### Activity:
Repeat, exactly and completely, the entries shown underneath.

### Material provided:
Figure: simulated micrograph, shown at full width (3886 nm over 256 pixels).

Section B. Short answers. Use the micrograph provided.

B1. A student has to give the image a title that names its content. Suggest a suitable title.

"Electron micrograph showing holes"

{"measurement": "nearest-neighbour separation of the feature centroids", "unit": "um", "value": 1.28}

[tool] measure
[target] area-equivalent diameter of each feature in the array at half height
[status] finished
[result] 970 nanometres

### Problem solution:
Figure: simulated micrograph, shown at full width (3886 nm over 256 pixels).

Section B. Short answers. Use the micrograph provided.

B1. A student has to give the image a title that names its content. Suggest a suitable title.

"Electron micrograph showing holes"

{"measurement": "nearest-neighbour separation of the feature centroids", "unit": "um", "value": 1.28}

[tool] measure
[target] area-equivalent diameter of each feature in the array at half height
[status] finished
[result] 970 nanometres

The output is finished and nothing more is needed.